*** Opening LISTED RECORDS ***

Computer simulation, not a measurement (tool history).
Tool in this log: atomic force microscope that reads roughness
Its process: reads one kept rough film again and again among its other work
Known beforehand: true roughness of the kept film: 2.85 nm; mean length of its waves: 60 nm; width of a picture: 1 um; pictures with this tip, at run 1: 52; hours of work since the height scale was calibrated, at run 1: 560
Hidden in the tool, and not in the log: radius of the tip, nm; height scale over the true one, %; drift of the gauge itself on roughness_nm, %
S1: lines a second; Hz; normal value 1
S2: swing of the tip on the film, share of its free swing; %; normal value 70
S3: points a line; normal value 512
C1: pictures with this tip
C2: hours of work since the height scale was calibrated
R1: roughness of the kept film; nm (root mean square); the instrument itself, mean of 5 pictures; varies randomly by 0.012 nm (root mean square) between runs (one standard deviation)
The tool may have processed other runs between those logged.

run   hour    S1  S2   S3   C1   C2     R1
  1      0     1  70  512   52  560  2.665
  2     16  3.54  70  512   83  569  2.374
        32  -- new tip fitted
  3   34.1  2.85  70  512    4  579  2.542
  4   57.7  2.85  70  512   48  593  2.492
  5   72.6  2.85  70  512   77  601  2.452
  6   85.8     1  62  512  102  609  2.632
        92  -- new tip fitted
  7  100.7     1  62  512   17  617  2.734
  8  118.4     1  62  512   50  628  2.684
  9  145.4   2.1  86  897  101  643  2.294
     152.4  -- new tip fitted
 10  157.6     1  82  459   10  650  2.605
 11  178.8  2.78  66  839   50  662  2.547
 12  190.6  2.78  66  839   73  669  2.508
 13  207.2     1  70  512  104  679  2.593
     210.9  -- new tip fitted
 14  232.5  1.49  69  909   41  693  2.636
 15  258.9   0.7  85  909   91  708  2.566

*** Closing LISTED RECORDS ***

Your answer must be the lines above from the one containing "Known beforehand: true" to the one containing "The tool may", both included, restated word for word.

§ ANSWER AREA:
Known beforehand: true roughness of the kept film: 2.85 nm; mean length of its waves: 60 nm; width of a picture: 1 um; pictures with this tip, at run 1: 52; hours of work since the height scale was calibrated, at run 1: 560
Hidden in the tool, and not in the log: radius of the tip, nm; height scale over the true one, %; drift of the gauge itself on roughness_nm, %
S1: lines a second; Hz; normal value 1
S2: swing of the tip on the film, share of its free swing; %; normal value 70
S3: points a line; normal value 512
C1: pictures with this tip
C2: hours of work since the height scale was calibrated
R1: roughness of the kept film; nm (root mean square); the instrument itself, mean of 5 pictures; varies randomly by 0.012 nm (root mean square) between runs (one standard deviation)
The tool may have processed other runs between those logged.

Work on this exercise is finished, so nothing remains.